Beginning at the line containing "NHARC_A_DECK1_JOINT_THK_MEAS_17: measures by" in the material below and ending at the line containing "alike: raw-defect-count", return each line exactly and add nothing.

==========

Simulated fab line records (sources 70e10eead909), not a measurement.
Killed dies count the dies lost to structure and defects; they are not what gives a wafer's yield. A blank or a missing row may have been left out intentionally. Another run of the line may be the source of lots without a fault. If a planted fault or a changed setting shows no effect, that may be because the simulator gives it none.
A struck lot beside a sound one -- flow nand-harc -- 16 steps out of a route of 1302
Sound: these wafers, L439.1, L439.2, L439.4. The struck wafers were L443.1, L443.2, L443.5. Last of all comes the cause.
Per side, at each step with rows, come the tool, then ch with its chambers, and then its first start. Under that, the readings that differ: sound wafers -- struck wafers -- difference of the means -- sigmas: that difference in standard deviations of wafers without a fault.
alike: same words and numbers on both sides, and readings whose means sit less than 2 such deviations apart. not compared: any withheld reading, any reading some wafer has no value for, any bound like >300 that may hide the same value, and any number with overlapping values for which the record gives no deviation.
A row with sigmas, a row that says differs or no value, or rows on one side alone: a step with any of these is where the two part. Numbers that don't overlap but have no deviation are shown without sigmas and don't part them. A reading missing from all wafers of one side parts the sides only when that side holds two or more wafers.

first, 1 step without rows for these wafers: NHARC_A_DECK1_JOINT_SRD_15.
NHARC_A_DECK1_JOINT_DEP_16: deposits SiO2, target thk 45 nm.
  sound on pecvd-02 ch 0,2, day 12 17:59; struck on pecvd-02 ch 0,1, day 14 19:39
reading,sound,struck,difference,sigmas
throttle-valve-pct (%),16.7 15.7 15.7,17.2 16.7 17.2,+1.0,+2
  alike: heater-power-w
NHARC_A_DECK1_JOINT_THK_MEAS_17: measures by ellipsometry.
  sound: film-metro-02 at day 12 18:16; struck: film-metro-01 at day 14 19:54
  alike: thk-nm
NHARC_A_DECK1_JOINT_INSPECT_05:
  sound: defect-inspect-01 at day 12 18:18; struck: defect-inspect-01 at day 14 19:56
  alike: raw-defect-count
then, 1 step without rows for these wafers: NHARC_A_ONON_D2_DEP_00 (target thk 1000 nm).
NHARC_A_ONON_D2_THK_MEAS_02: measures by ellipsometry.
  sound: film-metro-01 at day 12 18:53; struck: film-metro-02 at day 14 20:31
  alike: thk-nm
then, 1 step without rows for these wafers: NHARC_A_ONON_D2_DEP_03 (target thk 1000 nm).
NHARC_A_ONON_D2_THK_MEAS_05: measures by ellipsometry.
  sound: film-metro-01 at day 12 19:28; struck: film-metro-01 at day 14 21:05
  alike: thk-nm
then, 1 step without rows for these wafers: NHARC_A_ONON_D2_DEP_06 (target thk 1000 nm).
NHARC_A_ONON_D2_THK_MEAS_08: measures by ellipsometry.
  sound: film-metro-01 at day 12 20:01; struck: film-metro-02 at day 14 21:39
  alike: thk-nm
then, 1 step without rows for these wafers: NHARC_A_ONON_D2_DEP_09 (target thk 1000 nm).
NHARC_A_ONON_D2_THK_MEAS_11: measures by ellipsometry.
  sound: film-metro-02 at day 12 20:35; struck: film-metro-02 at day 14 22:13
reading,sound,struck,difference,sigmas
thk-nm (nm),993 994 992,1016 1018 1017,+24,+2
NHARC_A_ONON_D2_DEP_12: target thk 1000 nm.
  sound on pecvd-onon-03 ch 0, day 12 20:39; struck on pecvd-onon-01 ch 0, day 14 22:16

==========

#### Task result:
NHARC_A_DECK1_JOINT_THK_MEAS_17: measures by ellipsometry.
  sound: film-metro-02 at day 12 18:16; struck: film-metro-01 at day 14 19:54
  alike: thk-nm
NHARC_A_DECK1_JOINT_INSPECT_05:
  sound: defect-inspect-01 at day 12 18:18; struck: defect-inspect-01 at day 14 19:56
  alike: raw-defect-count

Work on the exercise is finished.